(SUPPLIED DATA Opens)
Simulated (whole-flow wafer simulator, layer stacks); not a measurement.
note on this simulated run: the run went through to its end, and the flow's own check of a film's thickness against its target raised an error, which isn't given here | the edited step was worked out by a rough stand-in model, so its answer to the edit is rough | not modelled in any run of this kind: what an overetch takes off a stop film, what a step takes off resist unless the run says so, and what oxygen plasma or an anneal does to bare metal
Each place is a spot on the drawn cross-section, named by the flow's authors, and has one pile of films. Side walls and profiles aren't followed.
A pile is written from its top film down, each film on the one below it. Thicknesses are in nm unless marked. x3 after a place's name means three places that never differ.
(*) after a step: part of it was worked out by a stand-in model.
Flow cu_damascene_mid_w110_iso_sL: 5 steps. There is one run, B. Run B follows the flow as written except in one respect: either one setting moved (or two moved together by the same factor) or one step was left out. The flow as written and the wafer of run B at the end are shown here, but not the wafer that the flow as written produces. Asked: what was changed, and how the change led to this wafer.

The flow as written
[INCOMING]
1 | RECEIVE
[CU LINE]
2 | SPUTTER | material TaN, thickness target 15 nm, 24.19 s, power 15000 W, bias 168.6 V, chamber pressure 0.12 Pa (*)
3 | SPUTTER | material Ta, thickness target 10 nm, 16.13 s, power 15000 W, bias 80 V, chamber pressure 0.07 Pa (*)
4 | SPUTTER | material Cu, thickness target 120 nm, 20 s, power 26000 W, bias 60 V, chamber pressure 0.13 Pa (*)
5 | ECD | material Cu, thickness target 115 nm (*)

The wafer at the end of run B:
(SUPPLIED DATA Closes)

● WORK ORDER: The records must be reproduced in full. Nothing should differ.

● RESPONSE AREA:
Simulated (whole-flow wafer simulator, layer stacks); not a measurement.
note on this simulated run: the run went through to its end, and the flow's own check of a film's thickness against its target raised an error, which isn't given here | the edited step was worked out by a rough stand-in model, so its answer to the edit is rough | not modelled in any run of this kind: what an overetch takes off a stop film, what a step takes off resist unless the run says so, and what oxygen plasma or an anneal does to bare metal
Each place is a spot on the drawn cross-section, named by the flow's authors, and has one pile of films. Side walls and profiles aren't followed.
A pile is written from its top film down, each film on the one below it. Thicknesses are in nm unless marked. x3 after a place's name means three places that never differ.
(*) after a step: part of it was worked out by a stand-in model.
Flow cu_damascene_mid_w110_iso_sL: 5 steps. There is one run, B. Run B follows the flow as written except in one respect: either one setting moved (or two moved together by the same factor) or one step was left out. The flow as written and the wafer of run B at the end are shown here, but not the wafer that the flow as written produces. Asked: what was changed, and how the change led to this wafer.

The flow as written
[INCOMING]
1 | RECEIVE
[CU LINE]
2 | SPUTTER | material TaN, thickness target 15 nm, 24.19 s, power 15000 W, bias 168.6 V, chamber pressure 0.12 Pa (*)
3 | SPUTTER | material Ta, thickness target 10 nm, 16.13 s, power 15000 W, bias 80 V, chamber pressure 0.07 Pa (*)
4 | SPUTTER | material Cu, thickness target 120 nm, 20 s, power 26000 W, bias 60 V, chamber pressure 0.13 Pa (*)
5 | ECD | material Cu, thickness target 115 nm (*)

The wafer at the end of run B:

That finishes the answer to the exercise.